Raw data:
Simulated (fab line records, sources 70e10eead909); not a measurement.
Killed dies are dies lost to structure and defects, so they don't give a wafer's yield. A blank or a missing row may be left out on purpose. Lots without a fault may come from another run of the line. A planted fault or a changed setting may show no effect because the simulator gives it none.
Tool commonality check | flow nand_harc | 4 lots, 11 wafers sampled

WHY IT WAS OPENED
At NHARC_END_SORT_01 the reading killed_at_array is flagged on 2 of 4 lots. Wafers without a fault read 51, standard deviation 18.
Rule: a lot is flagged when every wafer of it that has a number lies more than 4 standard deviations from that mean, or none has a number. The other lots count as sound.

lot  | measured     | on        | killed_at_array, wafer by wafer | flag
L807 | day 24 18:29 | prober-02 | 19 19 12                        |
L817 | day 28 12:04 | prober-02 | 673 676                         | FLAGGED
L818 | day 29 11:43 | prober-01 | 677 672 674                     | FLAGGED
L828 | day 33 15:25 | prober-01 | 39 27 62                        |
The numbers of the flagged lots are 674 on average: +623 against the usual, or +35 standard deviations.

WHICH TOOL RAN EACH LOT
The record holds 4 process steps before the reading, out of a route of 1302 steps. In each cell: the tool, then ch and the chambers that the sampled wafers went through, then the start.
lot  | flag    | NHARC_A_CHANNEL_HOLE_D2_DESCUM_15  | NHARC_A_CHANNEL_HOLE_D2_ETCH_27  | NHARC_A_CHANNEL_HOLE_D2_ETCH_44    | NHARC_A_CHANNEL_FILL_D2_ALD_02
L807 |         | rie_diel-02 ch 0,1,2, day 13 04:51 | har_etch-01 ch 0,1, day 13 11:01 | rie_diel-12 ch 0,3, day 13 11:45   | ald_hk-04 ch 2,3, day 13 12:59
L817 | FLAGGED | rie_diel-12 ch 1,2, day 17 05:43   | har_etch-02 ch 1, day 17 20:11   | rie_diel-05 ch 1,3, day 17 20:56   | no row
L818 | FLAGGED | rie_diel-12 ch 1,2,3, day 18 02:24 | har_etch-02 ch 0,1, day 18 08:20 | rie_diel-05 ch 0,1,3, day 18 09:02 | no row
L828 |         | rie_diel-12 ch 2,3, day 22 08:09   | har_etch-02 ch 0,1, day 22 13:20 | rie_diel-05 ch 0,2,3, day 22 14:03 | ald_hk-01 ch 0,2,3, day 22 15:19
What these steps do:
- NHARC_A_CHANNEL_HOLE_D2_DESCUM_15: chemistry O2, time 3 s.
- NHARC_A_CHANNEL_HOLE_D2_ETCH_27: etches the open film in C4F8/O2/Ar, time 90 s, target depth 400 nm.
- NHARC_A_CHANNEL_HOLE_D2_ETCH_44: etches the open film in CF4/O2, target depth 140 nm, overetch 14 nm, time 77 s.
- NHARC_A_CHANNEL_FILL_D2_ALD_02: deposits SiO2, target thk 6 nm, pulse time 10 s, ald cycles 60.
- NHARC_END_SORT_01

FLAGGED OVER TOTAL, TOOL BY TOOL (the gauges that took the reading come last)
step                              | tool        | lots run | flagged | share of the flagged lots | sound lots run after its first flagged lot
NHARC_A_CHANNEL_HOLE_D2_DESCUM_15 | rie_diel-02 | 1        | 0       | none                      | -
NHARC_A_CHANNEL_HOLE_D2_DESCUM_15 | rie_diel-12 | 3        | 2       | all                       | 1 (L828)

Assignment: Up to and including the line with "wafer | flag", reproduce the material above exactly as it appears, starting from its first line.

Your response:
Simulated (fab line records, sources 70e10eead909); not a measurement.
Killed dies are dies lost to structure and defects, so they don't give a wafer's yield. A blank or a missing row may be left out on purpose. Lots without a fault may come from another run of the line. A planted fault or a changed setting may show no effect because the simulator gives it none.
Tool commonality check | flow nand_harc | 4 lots, 11 wafers sampled

WHY IT WAS OPENED
At NHARC_END_SORT_01 the reading killed_at_array is flagged on 2 of 4 lots. Wafers without a fault read 51, standard deviation 18.
Rule: a lot is flagged when every wafer of it that has a number lies more than 4 standard deviations from that mean, or none has a number. The other lots count as sound.

lot  | measured     | on        | killed_at_array, wafer by wafer | flag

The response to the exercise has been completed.